__Excerpted data__
- Opening Delimiter -

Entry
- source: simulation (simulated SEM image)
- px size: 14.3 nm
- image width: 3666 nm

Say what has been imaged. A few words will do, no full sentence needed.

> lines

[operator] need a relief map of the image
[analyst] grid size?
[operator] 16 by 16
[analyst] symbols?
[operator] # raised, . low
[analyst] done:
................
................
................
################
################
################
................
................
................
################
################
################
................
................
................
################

- Closing Delimiter -

__Work task__
Please return every line from the first one in the records above down to the line containing "[analyst] symbols?", including both, exactly as written and nothing more.

__Task output__
Entry
- source: simulation (simulated SEM image)
- px size: 14.3 nm
- image width: 3666 nm

Say what has been imaged. A few words will do, no full sentence needed.

> lines

[operator] need a relief map of the image
[analyst] grid size?
[operator] 16 by 16
[analyst] symbols?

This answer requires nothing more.